**Action item**
Go through the data from its first line and retype each line, stopping once the line containing "Machine: stylus profiler" has been retyped.

***
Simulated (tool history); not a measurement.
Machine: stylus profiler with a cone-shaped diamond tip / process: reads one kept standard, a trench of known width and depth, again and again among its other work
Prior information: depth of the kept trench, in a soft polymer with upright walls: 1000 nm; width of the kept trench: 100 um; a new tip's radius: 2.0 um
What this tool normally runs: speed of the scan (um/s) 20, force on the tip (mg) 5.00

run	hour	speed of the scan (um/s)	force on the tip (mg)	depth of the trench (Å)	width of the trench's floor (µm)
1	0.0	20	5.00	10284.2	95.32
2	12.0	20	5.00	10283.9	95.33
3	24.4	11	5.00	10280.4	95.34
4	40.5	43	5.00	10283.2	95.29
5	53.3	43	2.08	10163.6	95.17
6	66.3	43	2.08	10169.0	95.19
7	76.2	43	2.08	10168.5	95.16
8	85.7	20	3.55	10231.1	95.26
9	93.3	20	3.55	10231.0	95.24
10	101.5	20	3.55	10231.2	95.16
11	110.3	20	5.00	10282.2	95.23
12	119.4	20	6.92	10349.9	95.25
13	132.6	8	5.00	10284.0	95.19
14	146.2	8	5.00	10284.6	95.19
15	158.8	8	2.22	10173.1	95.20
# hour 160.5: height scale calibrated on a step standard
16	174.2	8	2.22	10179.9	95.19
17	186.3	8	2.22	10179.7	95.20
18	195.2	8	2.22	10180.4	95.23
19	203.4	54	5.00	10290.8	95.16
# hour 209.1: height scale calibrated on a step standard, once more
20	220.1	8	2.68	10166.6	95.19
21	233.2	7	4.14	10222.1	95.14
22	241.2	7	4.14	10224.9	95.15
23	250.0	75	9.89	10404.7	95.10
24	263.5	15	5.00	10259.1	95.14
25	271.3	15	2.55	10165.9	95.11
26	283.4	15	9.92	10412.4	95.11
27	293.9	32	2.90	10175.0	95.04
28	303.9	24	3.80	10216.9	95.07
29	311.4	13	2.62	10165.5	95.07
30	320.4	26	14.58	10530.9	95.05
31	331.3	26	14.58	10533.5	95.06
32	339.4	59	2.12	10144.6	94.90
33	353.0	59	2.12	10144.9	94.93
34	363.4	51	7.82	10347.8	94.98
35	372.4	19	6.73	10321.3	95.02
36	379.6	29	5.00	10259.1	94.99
***

**Response**
Simulated (tool history); not a measurement.
Machine: stylus profiler with a cone-shaped diamond tip / process: reads one kept standard, a trench of known width and depth, again and again among its other work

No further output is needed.